(ENTRIES SHOWN Opens)

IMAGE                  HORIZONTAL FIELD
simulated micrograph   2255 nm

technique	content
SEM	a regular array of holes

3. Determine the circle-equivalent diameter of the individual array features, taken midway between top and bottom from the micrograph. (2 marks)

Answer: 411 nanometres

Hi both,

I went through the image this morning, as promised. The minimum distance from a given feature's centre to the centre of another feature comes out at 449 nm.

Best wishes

(ENTRIES SHOWN Closes)

Provide all the records again, word for word.

IMAGE                  HORIZONTAL FIELD
simulated micrograph   2255 nm

technique	content
SEM	a regular array of holes

3. Determine the circle-equivalent diameter of the individual array features, taken midway between top and bottom from the micrograph. (2 marks)

Answer: 411 nanometres

Hi both,

I went through the image this morning, as promised. The minimum distance from a given feature's centre to the centre of another feature comes out at 449 nm.

Best wishes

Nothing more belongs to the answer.